Work task:
Your answer should be an exact copy of the lines from the start of the entries to the line containing "<format>32 rows of", both included.

____ Dataset content

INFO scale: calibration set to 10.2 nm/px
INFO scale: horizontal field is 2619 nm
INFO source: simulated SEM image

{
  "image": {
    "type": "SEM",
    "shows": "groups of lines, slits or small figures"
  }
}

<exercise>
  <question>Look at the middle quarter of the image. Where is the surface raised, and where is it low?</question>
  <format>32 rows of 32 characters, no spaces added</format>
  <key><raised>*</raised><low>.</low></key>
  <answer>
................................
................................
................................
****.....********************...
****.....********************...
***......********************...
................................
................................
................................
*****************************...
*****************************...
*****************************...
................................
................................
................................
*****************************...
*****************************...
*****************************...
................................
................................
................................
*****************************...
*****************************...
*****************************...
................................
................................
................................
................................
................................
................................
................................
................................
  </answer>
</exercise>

________

Exercise result:
INFO scale: calibration set to 10.2 nm/px
INFO scale: horizontal field is 2619 nm
INFO source: simulated SEM image

{
  "image": {
    "type": "SEM",
    "shows": "groups of lines, slits or small figures"
  }
}

<exercise>
  <question>Look at the middle quarter of the image. Where is the surface raised, and where is it low?</question>
  <format>32 rows of 32 characters, no spaces added</format>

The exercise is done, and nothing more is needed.